Once you find the line containing "Top row gets" in the data below, copy it and each following line exactly, up to and including the line containing "Any step labelled", and nothing else.

··· Information
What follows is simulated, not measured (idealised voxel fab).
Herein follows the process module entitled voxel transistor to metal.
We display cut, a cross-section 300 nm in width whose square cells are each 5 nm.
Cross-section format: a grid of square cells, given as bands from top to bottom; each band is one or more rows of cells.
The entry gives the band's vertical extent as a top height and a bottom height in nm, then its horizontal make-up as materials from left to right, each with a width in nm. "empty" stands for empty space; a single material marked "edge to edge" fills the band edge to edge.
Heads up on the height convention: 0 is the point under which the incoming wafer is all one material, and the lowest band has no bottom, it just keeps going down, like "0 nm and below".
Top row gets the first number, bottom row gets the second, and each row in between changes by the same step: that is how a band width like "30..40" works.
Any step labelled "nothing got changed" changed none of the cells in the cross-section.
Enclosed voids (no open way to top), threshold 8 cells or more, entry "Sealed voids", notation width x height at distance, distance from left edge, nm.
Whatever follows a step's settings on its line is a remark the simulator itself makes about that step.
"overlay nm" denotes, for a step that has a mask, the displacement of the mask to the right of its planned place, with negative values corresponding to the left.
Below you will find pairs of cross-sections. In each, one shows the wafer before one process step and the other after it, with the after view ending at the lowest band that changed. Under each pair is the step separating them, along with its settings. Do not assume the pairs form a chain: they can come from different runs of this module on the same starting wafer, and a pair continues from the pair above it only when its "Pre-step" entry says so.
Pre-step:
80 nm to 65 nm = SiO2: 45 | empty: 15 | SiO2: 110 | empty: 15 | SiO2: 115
······

(Written reply):
Top row gets the first number, bottom row gets the second, and each row in between changes by the same step: that is how a band width like "30..40" works.
Any step labelled "nothing got changed" changed none of the cells in the cross-section.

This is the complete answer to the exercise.